* [TASK ITEM]
All of the data should be restated exactly as it stands.

· · ·

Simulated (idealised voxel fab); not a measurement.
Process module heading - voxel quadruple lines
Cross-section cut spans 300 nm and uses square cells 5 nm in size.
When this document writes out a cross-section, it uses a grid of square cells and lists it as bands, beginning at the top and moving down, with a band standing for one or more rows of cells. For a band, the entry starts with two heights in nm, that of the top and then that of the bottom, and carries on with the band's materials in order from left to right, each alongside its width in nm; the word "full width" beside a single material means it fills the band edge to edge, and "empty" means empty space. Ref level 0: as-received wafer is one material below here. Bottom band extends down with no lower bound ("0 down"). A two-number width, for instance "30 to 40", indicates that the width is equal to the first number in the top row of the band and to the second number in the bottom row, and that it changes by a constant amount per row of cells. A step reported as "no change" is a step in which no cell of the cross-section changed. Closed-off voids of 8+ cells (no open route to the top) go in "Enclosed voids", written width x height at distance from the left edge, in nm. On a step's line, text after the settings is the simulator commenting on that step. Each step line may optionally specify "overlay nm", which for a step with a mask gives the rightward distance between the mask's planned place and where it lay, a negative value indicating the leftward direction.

· · ·

* [SOLUTION]
Simulated (idealised voxel fab); not a measurement.
Process module heading - voxel quadruple lines
Cross-section cut spans 300 nm and uses square cells 5 nm in size.
When this document writes out a cross-section, it uses a grid of square cells and lists it as bands, beginning at the top and moving down, with a band standing for one or more rows of cells. For a band, the entry starts with two heights in nm, that of the top and then that of the bottom, and carries on with the band's materials in order from left to right, each alongside its width in nm; the word "full width" beside a single material means it fills the band edge to edge, and "empty" means empty space. Ref level 0: as-received wafer is one material below here. Bottom band extends down with no lower bound ("0 down"). A two-number width, for instance "30 to 40", indicates that the width is equal to the first number in the top row of the band and to the second number in the bottom row, and that it changes by a constant amount per row of cells. A step reported as "no change" is a step in which no cell of the cross-section changed. Closed-off voids of 8+ cells (no open route to the top) go in "Enclosed voids", written width x height at distance from the left edge, in nm. On a step's line, text after the settings is the simulator commenting on that step. Each step line may optionally specify "overlay nm", which for a step with a mask gives the rightward distance between the mask's planned place and where it lay, a negative value indicating the leftward direction.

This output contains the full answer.